■ ■ ■ ■ ■ ■ ■

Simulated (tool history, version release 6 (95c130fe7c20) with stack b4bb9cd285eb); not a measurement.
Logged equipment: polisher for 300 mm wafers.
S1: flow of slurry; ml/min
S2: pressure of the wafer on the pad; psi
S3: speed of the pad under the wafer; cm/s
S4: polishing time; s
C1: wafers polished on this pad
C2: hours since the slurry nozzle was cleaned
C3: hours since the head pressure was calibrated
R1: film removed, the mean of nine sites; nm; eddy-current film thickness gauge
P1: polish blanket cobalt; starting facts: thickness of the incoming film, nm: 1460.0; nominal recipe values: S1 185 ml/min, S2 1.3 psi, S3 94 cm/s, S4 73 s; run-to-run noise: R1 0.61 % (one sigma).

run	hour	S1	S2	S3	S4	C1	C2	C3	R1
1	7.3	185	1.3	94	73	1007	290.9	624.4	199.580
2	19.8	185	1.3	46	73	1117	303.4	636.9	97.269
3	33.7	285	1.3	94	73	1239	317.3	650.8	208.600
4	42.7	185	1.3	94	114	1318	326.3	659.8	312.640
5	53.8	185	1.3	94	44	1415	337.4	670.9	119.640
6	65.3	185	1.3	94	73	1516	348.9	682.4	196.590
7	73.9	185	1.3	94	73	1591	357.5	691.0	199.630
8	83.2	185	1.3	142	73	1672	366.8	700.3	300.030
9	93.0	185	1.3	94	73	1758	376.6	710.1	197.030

■ ■ ■ ■ ■ ■ ■

Your answer should be the lines of the listing above between the line holding "Logged equipment: polisher for 300 mm wafers." and the line holding "R1: film removed, the", inclusive, restated word for word and alone.

■ Exercise solution ■
Logged equipment: polisher for 300 mm wafers.
S1: flow of slurry; ml/min
S2: pressure of the wafer on the pad; psi
S3: speed of the pad under the wafer; cm/s
S4: polishing time; s
C1: wafers polished on this pad
C2: hours since the slurry nozzle was cleaned
C3: hours since the head pressure was calibrated
R1: film removed, the mean of nine sites; nm; eddy-current film thickness gauge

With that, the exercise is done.